Data listing:
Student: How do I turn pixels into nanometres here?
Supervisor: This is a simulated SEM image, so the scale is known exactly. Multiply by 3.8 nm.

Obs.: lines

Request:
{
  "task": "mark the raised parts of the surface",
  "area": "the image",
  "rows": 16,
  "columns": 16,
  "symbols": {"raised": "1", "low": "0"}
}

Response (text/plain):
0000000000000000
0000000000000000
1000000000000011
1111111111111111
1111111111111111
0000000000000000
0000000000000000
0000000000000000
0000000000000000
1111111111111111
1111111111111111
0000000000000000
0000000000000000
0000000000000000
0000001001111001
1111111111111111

Work item: The required answer is the complete data, repeated exactly.

Written solution:
Student: How do I turn pixels into nanometres here?
Supervisor: This is a simulated SEM image, so the scale is known exactly. Multiply by 3.8 nm.

Obs.: lines

Request:
{
  "task": "mark the raised parts of the surface",
  "area": "the image",
  "rows": 16,
  "columns": 16,
  "symbols": {"raised": "1", "low": "0"}
}

Response (text/plain):
0000000000000000
0000000000000000
1000000000000011
1111111111111111
1111111111111111
0000000000000000
0000000000000000
0000000000000000
0000000000000000
1111111111111111
1111111111111111
0000000000000000
0000000000000000
0000000000000000
0000001001111001
1111111111111111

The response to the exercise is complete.